Required action:
Retype all of the records precisely.

━━━━━━━━━━━━━━━━
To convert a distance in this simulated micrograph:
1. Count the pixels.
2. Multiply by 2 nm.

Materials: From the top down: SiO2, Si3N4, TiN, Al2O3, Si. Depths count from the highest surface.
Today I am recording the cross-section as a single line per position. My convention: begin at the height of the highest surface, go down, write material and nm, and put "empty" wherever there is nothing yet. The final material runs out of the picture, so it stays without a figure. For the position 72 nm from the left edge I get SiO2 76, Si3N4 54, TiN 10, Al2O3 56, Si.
━━━━━━━━━━━━━━━━

Expected answer:
To convert a distance in this simulated micrograph:
1. Count the pixels.
2. Multiply by 2 nm.

Materials: From the top down: SiO2, Si3N4, TiN, Al2O3, Si. Depths count from the highest surface.
Today I am recording the cross-section as a single line per position. My convention: begin at the height of the highest surface, go down, write material and nm, and put "empty" wherever there is nothing yet. The final material runs out of the picture, so it stays without a figure. For the position 72 nm from the left edge I get SiO2 76, Si3N4 54, TiN 10, Al2O3 56, Si.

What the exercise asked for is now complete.